ACTION ITEM = Every line of the data is to be retyped exactly.

DATA EXTRACTS Block Start
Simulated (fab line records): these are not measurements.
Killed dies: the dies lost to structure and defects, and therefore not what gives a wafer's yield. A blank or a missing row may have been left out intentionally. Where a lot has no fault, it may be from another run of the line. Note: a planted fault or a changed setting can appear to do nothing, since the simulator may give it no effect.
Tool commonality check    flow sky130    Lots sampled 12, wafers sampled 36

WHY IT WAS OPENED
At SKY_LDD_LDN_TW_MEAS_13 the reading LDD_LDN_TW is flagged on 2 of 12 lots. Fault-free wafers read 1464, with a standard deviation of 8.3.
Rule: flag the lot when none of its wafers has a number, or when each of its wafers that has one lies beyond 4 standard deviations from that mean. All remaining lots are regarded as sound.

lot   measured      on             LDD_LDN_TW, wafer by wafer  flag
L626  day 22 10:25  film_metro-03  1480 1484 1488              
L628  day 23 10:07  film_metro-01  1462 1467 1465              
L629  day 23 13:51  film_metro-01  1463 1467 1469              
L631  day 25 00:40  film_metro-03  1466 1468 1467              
DATA EXTRACTS Block End

EXERCISE SOLUTION =
Simulated (fab line records): these are not measurements.
Killed dies: the dies lost to structure and defects, and therefore not what gives a wafer's yield. A blank or a missing row may have been left out intentionally. Where a lot has no fault, it may be from another run of the line. Note: a planted fault or a changed setting can appear to do nothing, since the simulator may give it no effect.
Tool commonality check    flow sky130    Lots sampled 12, wafers sampled 36

WHY IT WAS OPENED
At SKY_LDD_LDN_TW_MEAS_13 the reading LDD_LDN_TW is flagged on 2 of 12 lots. Fault-free wafers read 1464, with a standard deviation of 8.3.
Rule: flag the lot when none of its wafers has a number, or when each of its wafers that has one lies beyond 4 standard deviations from that mean. All remaining lots are regarded as sound.

lot   measured      on             LDD_LDN_TW, wafer by wafer  flag
L626  day 22 10:25  film_metro-03  1480 1484 1488              
L628  day 23 10:07  film_metro-01  1462 1467 1465              
L629  day 23 13:51  film_metro-01  1463 1467 1469              
L631  day 25 00:40  film_metro-03  1466 1468 1467              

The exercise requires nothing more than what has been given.